◆ Records shown
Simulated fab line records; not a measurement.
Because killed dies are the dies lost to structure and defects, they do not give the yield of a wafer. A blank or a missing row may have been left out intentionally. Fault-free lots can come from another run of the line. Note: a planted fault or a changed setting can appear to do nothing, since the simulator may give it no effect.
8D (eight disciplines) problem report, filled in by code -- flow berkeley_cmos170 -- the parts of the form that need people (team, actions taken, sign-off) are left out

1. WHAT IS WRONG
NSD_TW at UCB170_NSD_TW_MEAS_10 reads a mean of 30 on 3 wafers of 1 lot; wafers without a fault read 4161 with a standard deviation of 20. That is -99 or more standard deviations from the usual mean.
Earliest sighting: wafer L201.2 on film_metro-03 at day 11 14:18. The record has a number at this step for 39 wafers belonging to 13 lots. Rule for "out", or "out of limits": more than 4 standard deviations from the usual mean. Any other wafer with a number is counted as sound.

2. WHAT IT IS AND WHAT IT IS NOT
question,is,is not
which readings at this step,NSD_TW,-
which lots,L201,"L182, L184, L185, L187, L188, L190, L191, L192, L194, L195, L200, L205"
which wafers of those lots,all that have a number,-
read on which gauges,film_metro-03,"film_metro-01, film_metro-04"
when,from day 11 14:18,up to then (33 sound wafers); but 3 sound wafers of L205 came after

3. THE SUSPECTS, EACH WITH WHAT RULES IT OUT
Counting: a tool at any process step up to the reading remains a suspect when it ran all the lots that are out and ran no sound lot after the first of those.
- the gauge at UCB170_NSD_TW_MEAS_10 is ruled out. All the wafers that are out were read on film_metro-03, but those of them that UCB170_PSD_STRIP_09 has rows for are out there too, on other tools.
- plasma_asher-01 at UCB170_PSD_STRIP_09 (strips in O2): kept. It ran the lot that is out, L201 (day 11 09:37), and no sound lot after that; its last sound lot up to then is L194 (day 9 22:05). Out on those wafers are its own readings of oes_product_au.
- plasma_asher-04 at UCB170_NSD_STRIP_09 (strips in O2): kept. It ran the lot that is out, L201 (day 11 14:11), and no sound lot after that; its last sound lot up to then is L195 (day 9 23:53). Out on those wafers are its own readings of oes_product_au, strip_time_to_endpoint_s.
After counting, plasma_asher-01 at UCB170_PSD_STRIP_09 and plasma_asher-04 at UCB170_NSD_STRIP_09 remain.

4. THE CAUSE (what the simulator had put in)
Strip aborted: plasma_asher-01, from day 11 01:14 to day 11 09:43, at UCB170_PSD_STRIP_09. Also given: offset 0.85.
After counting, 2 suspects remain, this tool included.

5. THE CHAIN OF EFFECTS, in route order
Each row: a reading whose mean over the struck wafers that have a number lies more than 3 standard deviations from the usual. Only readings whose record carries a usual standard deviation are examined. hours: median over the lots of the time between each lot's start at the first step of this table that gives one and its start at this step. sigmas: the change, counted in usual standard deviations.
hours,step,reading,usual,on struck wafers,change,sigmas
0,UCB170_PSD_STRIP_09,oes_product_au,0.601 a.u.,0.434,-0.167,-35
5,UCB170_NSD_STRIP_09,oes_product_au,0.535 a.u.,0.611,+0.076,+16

◆ Work item
Among the entries above, copy exactly only the lines starting with the one containing "2. WHAT IT IS AND WHAT IT IS NOT" and going through the one containing "- the gauge", both ends included.

◆ Task answer
2. WHAT IT IS AND WHAT IT IS NOT
question,is,is not
which readings at this step,NSD_TW,-
which lots,L201,"L182, L184, L185, L187, L188, L190, L191, L192, L194, L195, L200, L205"
which wafers of those lots,all that have a number,-
read on which gauges,film_metro-03,"film_metro-01, film_metro-04"
when,from day 11 14:18,up to then (33 sound wafers); but 3 sound wafers of L205 came after

3. THE SUSPECTS, EACH WITH WHAT RULES IT OUT
Counting: a tool at any process step up to the reading remains a suspect when it ran all the lots that are out and ran no sound lot after the first of those.
- the gauge at UCB170_NSD_TW_MEAS_10 is ruled out. All the wafers that are out were read on film_metro-03, but those of them that UCB170_PSD_STRIP_09 has rows for are out there too, on other tools.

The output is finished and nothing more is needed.